- INFORMATION:

= = = =

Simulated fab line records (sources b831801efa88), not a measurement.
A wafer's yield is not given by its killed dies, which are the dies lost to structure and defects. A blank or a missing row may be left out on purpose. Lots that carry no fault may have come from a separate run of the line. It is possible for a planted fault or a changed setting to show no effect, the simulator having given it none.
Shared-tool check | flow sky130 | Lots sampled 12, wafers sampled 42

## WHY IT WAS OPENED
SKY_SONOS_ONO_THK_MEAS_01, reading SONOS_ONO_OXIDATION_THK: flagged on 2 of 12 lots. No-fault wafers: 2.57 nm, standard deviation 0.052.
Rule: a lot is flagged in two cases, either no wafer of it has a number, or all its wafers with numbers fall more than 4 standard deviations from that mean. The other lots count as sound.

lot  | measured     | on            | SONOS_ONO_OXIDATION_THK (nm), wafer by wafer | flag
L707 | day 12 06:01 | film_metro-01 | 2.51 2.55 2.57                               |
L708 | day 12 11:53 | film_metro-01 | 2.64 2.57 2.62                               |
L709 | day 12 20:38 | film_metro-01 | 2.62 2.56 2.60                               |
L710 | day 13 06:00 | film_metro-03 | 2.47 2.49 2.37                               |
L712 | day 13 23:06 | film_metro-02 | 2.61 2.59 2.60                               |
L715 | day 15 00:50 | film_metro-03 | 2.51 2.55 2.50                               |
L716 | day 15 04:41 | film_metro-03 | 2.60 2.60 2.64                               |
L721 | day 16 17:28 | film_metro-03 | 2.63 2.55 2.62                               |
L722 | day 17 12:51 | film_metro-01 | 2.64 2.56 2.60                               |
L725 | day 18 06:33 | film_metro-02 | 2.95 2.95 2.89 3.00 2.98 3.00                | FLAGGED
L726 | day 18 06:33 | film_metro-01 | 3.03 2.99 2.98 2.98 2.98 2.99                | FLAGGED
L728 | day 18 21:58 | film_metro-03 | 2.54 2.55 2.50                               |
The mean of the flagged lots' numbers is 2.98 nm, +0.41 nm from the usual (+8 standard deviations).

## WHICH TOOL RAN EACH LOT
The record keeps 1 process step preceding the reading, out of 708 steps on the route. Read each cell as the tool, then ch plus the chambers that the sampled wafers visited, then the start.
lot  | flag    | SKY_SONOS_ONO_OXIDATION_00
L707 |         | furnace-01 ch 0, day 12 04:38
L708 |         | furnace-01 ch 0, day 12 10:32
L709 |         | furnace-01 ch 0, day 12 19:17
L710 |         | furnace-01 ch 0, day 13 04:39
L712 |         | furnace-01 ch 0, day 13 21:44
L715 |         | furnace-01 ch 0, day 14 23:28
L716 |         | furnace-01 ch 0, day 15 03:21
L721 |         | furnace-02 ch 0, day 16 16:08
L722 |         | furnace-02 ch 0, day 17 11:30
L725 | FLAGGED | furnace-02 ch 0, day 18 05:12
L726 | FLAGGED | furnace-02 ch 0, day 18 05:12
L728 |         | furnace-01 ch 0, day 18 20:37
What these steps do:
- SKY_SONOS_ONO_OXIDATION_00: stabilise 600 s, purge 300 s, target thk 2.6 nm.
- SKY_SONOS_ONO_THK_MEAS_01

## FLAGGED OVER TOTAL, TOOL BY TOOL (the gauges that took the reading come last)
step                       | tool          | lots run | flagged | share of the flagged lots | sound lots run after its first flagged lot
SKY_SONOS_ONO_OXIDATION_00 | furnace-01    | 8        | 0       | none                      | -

= = = =

- ASSIGNMENT: The answer is the run of lines above from the line containing "L725 | FLAGGED" through the line containing "- SKY_SONOS_ONO_THK_MEAS_01", copied exactly and alone.

- EXERCISE RESULT:
L725 | FLAGGED | furnace-02 ch 0, day 18 05:12
L726 | FLAGGED | furnace-02 ch 0, day 18 05:12
L728 |         | furnace-01 ch 0, day 18 20:37
What these steps do:
- SKY_SONOS_ONO_OXIDATION_00: stabilise 600 s, purge 300 s, target thk 2.6 nm.
- SKY_SONOS_ONO_THK_MEAS_01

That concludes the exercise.